EXERCISE: Give the listing again in full, matching it character for character.

=-=-=-=-=

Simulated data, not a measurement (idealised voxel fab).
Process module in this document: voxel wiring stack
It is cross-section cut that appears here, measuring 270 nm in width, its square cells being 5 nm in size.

=-=-=-=-=

ANSWER SECTION:
Simulated data, not a measurement (idealised voxel fab).
Process module in this document: voxel wiring stack
It is cross-section cut that appears here, measuring 270 nm in width, its square cells being 5 nm in size.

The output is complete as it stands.